===== INFORMATION PROVIDED

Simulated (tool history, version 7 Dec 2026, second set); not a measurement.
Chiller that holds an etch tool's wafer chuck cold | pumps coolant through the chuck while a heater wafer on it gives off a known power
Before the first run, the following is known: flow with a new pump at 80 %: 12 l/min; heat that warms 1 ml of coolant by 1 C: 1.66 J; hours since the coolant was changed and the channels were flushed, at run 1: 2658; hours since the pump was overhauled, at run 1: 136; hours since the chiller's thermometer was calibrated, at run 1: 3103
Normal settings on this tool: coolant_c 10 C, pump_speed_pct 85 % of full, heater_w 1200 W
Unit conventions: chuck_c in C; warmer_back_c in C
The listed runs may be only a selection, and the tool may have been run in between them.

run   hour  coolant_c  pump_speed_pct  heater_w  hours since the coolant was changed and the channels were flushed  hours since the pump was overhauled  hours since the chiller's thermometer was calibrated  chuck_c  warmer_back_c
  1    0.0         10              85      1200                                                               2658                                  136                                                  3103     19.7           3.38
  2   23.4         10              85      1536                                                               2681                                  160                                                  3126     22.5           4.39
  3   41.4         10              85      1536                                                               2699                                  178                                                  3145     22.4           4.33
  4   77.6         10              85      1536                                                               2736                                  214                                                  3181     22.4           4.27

==========

**WORK TASK:** Would you set down all the lines above, exactly and in full?

**TASK RESPONSE:**
Simulated (tool history, version 7 Dec 2026, second set); not a measurement.
Chiller that holds an etch tool's wafer chuck cold | pumps coolant through the chuck while a heater wafer on it gives off a known power
Before the first run, the following is known: flow with a new pump at 80 %: 12 l/min; heat that warms 1 ml of coolant by 1 C: 1.66 J; hours since the coolant was changed and the channels were flushed, at run 1: 2658; hours since the pump was overhauled, at run 1: 136; hours since the chiller's thermometer was calibrated, at run 1: 3103
Normal settings on this tool: coolant_c 10 C, pump_speed_pct 85 % of full, heater_w 1200 W
Unit conventions: chuck_c in C; warmer_back_c in C
The listed runs may be only a selection, and the tool may have been run in between them.

run   hour  coolant_c  pump_speed_pct  heater_w  hours since the coolant was changed and the channels were flushed  hours since the pump was overhauled  hours since the chiller's thermometer was calibrated  chuck_c  warmer_back_c
  1    0.0         10              85      1200                                                               2658                                  136                                                  3103     19.7           3.38
  2   23.4         10              85      1536                                                               2681                                  160                                                  3126     22.5           4.39
  3   41.4         10              85      1536                                                               2699                                  178                                                  3145     22.4           4.33
  4   77.6         10              85      1536                                                               2736                                  214                                                  3181     22.4           4.27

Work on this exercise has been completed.